··········
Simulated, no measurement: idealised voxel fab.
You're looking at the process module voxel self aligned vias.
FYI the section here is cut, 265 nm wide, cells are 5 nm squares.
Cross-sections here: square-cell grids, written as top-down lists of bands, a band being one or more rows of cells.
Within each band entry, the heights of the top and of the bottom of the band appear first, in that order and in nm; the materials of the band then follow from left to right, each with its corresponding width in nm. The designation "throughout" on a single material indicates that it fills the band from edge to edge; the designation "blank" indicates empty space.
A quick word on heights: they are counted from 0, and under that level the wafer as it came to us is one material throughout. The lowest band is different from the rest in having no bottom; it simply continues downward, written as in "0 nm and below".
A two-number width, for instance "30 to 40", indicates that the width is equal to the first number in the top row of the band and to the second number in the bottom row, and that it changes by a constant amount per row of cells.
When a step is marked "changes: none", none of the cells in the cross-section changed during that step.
··········

Work order =>
All of the data above should be reproduced exactly, with nothing left out.

Answer section =>
Simulated, no measurement: idealised voxel fab.
You're looking at the process module voxel self aligned vias.
FYI the section here is cut, 265 nm wide, cells are 5 nm squares.
Cross-sections here: square-cell grids, written as top-down lists of bands, a band being one or more rows of cells.
Within each band entry, the heights of the top and of the bottom of the band appear first, in that order and in nm; the materials of the band then follow from left to right, each with its corresponding width in nm. The designation "throughout" on a single material indicates that it fills the band from edge to edge; the designation "blank" indicates empty space.
A quick word on heights: they are counted from 0, and under that level the wafer as it came to us is one material throughout. The lowest band is different from the rest in having no bottom; it simply continues downward, written as in "0 nm and below".
A two-number width, for instance "30 to 40", indicates that the width is equal to the first number in the top row of the band and to the second number in the bottom row, and that it changes by a constant amount per row of cells.
When a step is marked "changes: none", none of the cells in the cross-section changed during that step.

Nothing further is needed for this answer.